[Records supplied]
++++++
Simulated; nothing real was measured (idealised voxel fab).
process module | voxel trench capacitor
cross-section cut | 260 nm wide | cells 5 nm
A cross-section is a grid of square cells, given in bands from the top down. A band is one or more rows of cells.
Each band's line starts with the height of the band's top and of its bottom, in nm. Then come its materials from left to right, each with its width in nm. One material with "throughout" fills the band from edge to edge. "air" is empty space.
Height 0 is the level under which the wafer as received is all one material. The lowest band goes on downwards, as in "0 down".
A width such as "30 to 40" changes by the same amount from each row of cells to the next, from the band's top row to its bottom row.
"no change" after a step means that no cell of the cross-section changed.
++++++

[Action item] The expected output is the complete listing, word for word.

[Written response]
Simulated; nothing real was measured (idealised voxel fab).
process module | voxel trench capacitor
cross-section cut | 260 nm wide | cells 5 nm
A cross-section is a grid of square cells, given in bands from the top down. A band is one or more rows of cells.
Each band's line starts with the height of the band's top and of its bottom, in nm. Then come its materials from left to right, each with its width in nm. One material with "throughout" fills the band from edge to edge. "air" is empty space.
Height 0 is the level under which the wafer as received is all one material. The lowest band goes on downwards, as in "0 down".
A width such as "30 to 40" changes by the same amount from each row of cells to the next, from the band's top row to its bottom row.
"no change" after a step means that no cell of the cross-section changed.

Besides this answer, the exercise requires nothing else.